*** Opening Material shown ***
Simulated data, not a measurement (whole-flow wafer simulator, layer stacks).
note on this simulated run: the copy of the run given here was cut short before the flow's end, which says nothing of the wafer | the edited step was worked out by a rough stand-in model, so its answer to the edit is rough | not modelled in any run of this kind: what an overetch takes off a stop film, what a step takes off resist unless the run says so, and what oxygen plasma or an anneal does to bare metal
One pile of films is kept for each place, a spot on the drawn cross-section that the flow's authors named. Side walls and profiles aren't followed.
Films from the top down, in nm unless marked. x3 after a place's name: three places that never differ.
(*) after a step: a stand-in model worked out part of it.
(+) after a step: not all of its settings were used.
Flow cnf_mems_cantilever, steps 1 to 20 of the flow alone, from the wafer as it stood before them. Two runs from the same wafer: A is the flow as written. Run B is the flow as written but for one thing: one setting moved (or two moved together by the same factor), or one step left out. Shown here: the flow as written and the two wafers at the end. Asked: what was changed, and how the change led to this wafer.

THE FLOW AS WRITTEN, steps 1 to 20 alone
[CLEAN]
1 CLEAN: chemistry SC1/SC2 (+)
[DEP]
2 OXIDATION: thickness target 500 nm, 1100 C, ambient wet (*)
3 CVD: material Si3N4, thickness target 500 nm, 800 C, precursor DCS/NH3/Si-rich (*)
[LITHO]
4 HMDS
*** Closing Material shown ***

Assigned task
Make sure every record is repeated exactly.

Exercise solution
Simulated data, not a measurement (whole-flow wafer simulator, layer stacks).
note on this simulated run: the copy of the run given here was cut short before the flow's end, which says nothing of the wafer | the edited step was worked out by a rough stand-in model, so its answer to the edit is rough | not modelled in any run of this kind: what an overetch takes off a stop film, what a step takes off resist unless the run says so, and what oxygen plasma or an anneal does to bare metal
One pile of films is kept for each place, a spot on the drawn cross-section that the flow's authors named. Side walls and profiles aren't followed.
Films from the top down, in nm unless marked. x3 after a place's name: three places that never differ.
(*) after a step: a stand-in model worked out part of it.
(+) after a step: not all of its settings were used.
Flow cnf_mems_cantilever, steps 1 to 20 of the flow alone, from the wafer as it stood before them. Two runs from the same wafer: A is the flow as written. Run B is the flow as written but for one thing: one setting moved (or two moved together by the same factor), or one step left out. Shown here: the flow as written and the two wafers at the end. Asked: what was changed, and how the change led to this wafer.

THE FLOW AS WRITTEN, steps 1 to 20 alone
[CLEAN]
1 CLEAN: chemistry SC1/SC2 (+)
[DEP]
2 OXIDATION: thickness target 500 nm, 1100 C, ambient wet (*)
3 CVD: material Si3N4, thickness target 500 nm, 800 C, precursor DCS/NH3/Si-rich (*)
[LITHO]
4 HMDS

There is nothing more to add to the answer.